Reproduce the whole listing below exactly.

● RECORD EXCERPTS:
───
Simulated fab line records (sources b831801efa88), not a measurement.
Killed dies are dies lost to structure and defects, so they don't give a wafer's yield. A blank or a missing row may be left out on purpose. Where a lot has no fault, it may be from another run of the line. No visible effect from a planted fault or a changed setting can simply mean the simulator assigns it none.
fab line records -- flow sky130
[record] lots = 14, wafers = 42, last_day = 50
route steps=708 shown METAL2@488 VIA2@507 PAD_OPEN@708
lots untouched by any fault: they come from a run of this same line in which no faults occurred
───

● EXERCISE RESULT:
Simulated fab line records (sources b831801efa88), not a measurement.
Killed dies are dies lost to structure and defects, so they don't give a wafer's yield. A blank or a missing row may be left out on purpose. Where a lot has no fault, it may be from another run of the line. No visible effect from a planted fault or a changed setting can simply mean the simulator assigns it none.
fab line records -- flow sky130
[record] lots = 14, wafers = 42, last_day = 50
route steps=708 shown METAL2@488 VIA2@507 PAD_OPEN@708
lots untouched by any fault: they come from a run of this same line in which no faults occurred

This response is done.